> **The data**:
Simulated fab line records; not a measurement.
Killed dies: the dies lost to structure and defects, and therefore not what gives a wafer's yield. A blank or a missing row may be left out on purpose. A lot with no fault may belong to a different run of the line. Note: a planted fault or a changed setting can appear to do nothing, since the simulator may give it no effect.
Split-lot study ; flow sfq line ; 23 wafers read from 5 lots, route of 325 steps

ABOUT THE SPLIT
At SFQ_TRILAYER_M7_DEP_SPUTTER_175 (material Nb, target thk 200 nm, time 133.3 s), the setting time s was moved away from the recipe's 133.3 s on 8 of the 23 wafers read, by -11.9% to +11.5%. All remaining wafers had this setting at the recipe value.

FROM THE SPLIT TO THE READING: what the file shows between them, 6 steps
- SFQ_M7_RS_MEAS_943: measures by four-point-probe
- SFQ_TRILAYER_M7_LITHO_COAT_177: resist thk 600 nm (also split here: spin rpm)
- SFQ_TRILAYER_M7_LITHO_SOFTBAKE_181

> **Exercise**: Could you please retype the lines from the start of the data through the line with "Split-lot study ;", both included, and nothing else?

> **Answer box**:
Simulated fab line records; not a measurement.
Killed dies: the dies lost to structure and defects, and therefore not what gives a wafer's yield. A blank or a missing row may be left out on purpose. A lot with no fault may belong to a different run of the line. Note: a planted fault or a changed setting can appear to do nothing, since the simulator may give it no effect.
Split-lot study ; flow sfq line ; 23 wafers read from 5 lots, route of 325 steps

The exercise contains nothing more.